___

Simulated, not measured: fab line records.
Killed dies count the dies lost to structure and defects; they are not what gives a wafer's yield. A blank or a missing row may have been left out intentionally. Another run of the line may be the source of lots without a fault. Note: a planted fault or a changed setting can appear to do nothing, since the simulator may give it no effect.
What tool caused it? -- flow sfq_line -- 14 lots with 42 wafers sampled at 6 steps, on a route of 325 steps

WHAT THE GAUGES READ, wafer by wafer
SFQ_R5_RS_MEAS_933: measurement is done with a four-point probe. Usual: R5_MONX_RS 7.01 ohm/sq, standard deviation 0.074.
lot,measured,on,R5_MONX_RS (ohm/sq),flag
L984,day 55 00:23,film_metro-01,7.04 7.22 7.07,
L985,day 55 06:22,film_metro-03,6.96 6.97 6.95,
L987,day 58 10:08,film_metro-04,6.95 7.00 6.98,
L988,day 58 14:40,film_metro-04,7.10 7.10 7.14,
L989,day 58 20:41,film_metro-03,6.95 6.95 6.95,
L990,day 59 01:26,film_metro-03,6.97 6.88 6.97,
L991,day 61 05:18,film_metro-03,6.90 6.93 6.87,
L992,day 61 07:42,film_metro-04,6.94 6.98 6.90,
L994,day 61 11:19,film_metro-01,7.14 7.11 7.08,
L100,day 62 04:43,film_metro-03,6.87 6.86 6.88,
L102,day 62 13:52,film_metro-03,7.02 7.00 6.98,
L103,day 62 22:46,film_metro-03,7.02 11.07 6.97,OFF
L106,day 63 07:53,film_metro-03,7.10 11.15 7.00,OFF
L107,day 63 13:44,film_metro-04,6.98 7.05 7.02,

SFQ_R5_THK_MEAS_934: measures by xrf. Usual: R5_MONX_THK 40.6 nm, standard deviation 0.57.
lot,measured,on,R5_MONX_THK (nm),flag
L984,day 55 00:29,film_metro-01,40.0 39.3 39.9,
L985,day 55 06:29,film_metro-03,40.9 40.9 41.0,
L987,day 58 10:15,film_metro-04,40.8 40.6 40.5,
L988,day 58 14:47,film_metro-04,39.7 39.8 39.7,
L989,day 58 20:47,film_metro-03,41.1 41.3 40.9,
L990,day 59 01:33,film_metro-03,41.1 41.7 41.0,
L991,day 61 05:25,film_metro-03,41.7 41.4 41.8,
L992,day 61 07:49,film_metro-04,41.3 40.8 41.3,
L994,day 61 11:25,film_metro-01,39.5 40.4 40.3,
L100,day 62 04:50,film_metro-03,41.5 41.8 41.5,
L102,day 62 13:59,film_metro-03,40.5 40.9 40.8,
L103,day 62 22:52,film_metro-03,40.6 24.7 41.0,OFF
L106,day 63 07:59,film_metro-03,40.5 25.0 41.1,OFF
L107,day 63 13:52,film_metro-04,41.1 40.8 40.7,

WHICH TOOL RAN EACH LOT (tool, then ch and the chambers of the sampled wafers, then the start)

___

▶ [WORK INSTRUCTION] Repeat exactly, please, each line from the beginning of the data through the line with "L102,day 62 13:52,film_metro-03,7.02" in it, and only those lines.

▶ [WRITTEN SOLUTION]
Simulated, not measured: fab line records.
Killed dies count the dies lost to structure and defects; they are not what gives a wafer's yield. A blank or a missing row may have been left out intentionally. Another run of the line may be the source of lots without a fault. Note: a planted fault or a changed setting can appear to do nothing, since the simulator may give it no effect.
What tool caused it? -- flow sfq_line -- 14 lots with 42 wafers sampled at 6 steps, on a route of 325 steps

WHAT THE GAUGES READ, wafer by wafer
SFQ_R5_RS_MEAS_933: measurement is done with a four-point probe. Usual: R5_MONX_RS 7.01 ohm/sq, standard deviation 0.074.
lot,measured,on,R5_MONX_RS (ohm/sq),flag
L984,day 55 00:23,film_metro-01,7.04 7.22 7.07,
L985,day 55 06:22,film_metro-03,6.96 6.97 6.95,
L987,day 58 10:08,film_metro-04,6.95 7.00 6.98,
L988,day 58 14:40,film_metro-04,7.10 7.10 7.14,
L989,day 58 20:41,film_metro-03,6.95 6.95 6.95,
L990,day 59 01:26,film_metro-03,6.97 6.88 6.97,
L991,day 61 05:18,film_metro-03,6.90 6.93 6.87,
L992,day 61 07:42,film_metro-04,6.94 6.98 6.90,
L994,day 61 11:19,film_metro-01,7.14 7.11 7.08,
L100,day 62 04:43,film_metro-03,6.87 6.86 6.88,
L102,day 62 13:52,film_metro-03,7.02 7.00 6.98,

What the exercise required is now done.